» **REQUIRED ACTION**: Return every line of the listing below so that it matches the original exactly.

» **DATASET**:
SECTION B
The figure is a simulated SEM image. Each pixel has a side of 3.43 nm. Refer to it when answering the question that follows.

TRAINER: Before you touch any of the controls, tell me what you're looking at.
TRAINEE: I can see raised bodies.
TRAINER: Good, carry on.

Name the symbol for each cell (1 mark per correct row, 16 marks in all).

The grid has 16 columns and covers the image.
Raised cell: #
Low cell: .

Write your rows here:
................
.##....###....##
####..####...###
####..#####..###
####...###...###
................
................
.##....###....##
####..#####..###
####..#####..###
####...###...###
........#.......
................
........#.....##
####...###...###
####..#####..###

» **RESPONSE AREA**:
SECTION B
The figure is a simulated SEM image. Each pixel has a side of 3.43 nm. Refer to it when answering the question that follows.

TRAINER: Before you touch any of the controls, tell me what you're looking at.
TRAINEE: I can see raised bodies.
TRAINER: Good, carry on.

Name the symbol for each cell (1 mark per correct row, 16 marks in all).

The grid has 16 columns and covers the image.
Raised cell: #
Low cell: .

Write your rows here:
................
.##....###....##
####..####...###
####..#####..###
####...###...###
................
................
.##....###....##
####..#####..###
####..#####..###
####...###...###
........#.......
................
........#.....##
####...###...###
####..#####..###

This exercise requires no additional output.